**** MATERIAL SHOWN
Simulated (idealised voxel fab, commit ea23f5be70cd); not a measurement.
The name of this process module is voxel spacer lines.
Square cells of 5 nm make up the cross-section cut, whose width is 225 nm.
********

▶ _ASSIGNMENT_
Write down the entries above again. Copy them word for word.

▶ _ANSWER SPACE_
Simulated (idealised voxel fab, commit ea23f5be70cd); not a measurement.
The name of this process module is voxel spacer lines.
Square cells of 5 nm make up the cross-section cut, whose width is 225 nm.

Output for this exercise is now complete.